WORK TASK: Reproduce precisely the lines of the listing below, starting with the line that contains "1) op RECEIVE | material Si" and stopping after the line that contains "6) op STRIP | etch materials resist"; include nothing else.

--- --- ---

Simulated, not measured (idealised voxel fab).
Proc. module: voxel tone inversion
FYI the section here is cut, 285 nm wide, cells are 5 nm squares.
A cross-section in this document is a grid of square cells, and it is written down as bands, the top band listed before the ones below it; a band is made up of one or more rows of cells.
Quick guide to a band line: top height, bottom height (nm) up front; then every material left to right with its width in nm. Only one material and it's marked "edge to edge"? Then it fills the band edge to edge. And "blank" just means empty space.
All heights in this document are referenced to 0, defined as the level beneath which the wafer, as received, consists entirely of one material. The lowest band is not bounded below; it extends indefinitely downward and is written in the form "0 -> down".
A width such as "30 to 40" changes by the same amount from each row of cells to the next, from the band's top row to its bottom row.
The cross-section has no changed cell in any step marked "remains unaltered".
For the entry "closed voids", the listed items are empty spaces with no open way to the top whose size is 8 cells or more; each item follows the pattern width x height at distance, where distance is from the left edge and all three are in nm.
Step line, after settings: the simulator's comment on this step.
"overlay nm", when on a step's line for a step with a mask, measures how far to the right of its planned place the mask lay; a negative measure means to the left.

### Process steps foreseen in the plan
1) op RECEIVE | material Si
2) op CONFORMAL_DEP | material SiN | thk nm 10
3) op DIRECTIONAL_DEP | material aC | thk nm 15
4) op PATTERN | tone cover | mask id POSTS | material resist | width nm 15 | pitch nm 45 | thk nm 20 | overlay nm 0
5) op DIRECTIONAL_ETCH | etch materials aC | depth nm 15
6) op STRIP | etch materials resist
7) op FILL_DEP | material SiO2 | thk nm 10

--- --- ---

TASK ANSWER:
1) op RECEIVE | material Si
2) op CONFORMAL_DEP | material SiN | thk nm 10
3) op DIRECTIONAL_DEP | material aC | thk nm 15
4) op PATTERN | tone cover | mask id POSTS | material resist | width nm 15 | pitch nm 45 | thk nm 20 | overlay nm 0
5) op DIRECTIONAL_ETCH | etch materials aC | depth nm 15
6) op STRIP | etch materials resist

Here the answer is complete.